**REQUIREMENT:** In the records below, find the line with "2392 2367 |" and the line with "179.9 179.2 |"; return exactly those lines and every line between them.

**SUPPLIED DATA:**
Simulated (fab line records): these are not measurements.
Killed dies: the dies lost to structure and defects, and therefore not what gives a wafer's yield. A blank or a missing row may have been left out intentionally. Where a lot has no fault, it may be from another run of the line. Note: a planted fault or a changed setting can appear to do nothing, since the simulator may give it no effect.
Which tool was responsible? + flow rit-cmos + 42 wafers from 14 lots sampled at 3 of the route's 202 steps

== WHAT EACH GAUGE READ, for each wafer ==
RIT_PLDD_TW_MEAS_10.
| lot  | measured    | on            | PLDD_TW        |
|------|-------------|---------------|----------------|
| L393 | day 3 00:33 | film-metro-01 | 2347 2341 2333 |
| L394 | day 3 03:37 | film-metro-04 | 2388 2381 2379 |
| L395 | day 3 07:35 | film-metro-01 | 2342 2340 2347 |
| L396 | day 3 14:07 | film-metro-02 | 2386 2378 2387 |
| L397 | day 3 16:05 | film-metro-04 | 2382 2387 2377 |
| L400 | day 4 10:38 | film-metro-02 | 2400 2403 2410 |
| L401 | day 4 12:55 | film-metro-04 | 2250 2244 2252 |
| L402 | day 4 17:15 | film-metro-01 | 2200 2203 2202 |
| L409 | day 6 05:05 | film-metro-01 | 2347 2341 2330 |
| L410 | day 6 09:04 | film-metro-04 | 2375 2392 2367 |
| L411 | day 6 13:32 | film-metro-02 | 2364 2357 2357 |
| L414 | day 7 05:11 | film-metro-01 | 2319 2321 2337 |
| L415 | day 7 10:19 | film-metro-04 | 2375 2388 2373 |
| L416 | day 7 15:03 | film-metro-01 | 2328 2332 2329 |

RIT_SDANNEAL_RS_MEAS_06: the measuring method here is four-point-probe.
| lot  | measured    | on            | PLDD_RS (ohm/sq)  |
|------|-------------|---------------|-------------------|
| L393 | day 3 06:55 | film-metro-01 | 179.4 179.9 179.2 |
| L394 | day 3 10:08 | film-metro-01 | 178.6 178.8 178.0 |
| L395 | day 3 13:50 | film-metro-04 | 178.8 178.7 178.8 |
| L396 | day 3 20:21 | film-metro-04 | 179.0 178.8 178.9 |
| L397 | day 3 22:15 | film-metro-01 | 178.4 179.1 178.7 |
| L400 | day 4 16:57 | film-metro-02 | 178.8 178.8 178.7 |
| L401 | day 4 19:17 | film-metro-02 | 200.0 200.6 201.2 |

**RESPONSE:**
| L410 | day 6 09:04 | film-metro-04 | 2375 2392 2367 |
| L411 | day 6 13:32 | film-metro-02 | 2364 2357 2357 |
| L414 | day 7 05:11 | film-metro-01 | 2319 2321 2337 |
| L415 | day 7 10:19 | film-metro-04 | 2375 2388 2373 |
| L416 | day 7 15:03 | film-metro-01 | 2328 2332 2329 |

RIT_SDANNEAL_RS_MEAS_06: the measuring method here is four-point-probe.
| lot  | measured    | on            | PLDD_RS (ohm/sq)  |
|------|-------------|---------------|-------------------|
| L393 | day 3 06:55 | film-metro-01 | 179.4 179.9 179.2 |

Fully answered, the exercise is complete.